[Records supplied — start]
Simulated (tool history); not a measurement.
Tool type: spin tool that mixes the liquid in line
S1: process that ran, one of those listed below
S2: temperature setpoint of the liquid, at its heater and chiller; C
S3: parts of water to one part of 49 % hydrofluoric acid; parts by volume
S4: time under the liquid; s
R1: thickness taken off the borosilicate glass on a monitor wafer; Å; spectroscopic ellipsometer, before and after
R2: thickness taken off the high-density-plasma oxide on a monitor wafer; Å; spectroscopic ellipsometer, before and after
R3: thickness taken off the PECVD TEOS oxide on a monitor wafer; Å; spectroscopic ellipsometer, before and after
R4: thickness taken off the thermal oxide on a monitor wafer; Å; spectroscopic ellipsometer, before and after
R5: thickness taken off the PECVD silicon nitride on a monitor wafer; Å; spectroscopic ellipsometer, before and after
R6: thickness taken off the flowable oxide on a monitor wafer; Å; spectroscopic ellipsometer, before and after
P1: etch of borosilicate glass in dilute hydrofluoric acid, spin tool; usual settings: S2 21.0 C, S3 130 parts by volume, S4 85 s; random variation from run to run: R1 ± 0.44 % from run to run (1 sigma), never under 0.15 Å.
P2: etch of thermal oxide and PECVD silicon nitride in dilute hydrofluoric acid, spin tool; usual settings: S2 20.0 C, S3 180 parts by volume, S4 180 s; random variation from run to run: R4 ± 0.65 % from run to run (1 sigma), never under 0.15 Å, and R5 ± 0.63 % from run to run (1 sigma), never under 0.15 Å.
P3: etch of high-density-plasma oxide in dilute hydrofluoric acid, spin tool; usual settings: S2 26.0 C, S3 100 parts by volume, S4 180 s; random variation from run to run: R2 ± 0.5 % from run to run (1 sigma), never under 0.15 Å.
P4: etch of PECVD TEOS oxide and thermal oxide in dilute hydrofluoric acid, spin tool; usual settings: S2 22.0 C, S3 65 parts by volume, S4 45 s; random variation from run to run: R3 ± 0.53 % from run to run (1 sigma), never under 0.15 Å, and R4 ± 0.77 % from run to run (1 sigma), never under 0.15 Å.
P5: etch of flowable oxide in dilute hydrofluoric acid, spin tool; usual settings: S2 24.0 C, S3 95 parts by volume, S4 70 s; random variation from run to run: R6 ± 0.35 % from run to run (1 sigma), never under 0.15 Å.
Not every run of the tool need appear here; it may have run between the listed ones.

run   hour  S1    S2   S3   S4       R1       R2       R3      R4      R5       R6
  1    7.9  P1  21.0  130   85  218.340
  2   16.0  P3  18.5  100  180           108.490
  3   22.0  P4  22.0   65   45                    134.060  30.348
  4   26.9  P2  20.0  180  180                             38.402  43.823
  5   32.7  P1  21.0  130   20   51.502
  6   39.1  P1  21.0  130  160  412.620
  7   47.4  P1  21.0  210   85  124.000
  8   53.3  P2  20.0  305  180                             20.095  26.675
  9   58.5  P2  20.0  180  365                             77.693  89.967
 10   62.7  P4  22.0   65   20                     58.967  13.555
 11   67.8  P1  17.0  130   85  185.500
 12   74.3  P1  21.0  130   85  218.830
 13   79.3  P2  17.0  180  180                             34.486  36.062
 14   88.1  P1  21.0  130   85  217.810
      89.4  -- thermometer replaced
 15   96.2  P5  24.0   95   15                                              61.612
[Records supplied — finish]

-- Work instruction --
From the first line of the records through the line with "R1: thickness taken", retype everything word for word, including both ends.

-- Exercise result --
Simulated (tool history); not a measurement.
Tool type: spin tool that mixes the liquid in line
S1: process that ran, one of those listed below
S2: temperature setpoint of the liquid, at its heater and chiller; C
S3: parts of water to one part of 49 % hydrofluoric acid; parts by volume
S4: time under the liquid; s
R1: thickness taken off the borosilicate glass on a monitor wafer; Å; spectroscopic ellipsometer, before and after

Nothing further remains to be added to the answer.